**Exercise data**
────────

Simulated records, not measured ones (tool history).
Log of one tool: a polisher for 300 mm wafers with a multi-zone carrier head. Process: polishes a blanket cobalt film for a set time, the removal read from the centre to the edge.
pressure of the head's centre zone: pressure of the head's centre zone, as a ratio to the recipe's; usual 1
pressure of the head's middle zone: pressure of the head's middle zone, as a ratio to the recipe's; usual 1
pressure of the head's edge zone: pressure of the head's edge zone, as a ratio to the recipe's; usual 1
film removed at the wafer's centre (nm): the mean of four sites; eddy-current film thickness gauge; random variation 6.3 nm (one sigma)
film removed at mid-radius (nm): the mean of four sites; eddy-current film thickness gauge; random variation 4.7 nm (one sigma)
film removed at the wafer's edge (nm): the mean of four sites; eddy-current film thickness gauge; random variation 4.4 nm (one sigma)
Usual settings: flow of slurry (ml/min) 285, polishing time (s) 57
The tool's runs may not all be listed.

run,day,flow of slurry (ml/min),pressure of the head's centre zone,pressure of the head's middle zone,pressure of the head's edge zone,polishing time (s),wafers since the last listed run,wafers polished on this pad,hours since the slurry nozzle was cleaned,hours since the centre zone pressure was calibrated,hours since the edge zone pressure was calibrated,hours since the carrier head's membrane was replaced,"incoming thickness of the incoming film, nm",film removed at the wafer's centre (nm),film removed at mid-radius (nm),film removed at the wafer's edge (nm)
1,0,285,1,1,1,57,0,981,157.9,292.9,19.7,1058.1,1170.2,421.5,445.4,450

────────

**Activity**
The lines from the top of the data above down to the line containing "film removed at the wafer's centre (nm): the" are to be copied exactly; no other line should appear.

**Your solution**
Simulated records, not measured ones (tool history).
Log of one tool: a polisher for 300 mm wafers with a multi-zone carrier head. Process: polishes a blanket cobalt film for a set time, the removal read from the centre to the edge.
pressure of the head's centre zone: pressure of the head's centre zone, as a ratio to the recipe's; usual 1
pressure of the head's middle zone: pressure of the head's middle zone, as a ratio to the recipe's; usual 1
pressure of the head's edge zone: pressure of the head's edge zone, as a ratio to the recipe's; usual 1
film removed at the wafer's centre (nm): the mean of four sites; eddy-current film thickness gauge; random variation 6.3 nm (one sigma)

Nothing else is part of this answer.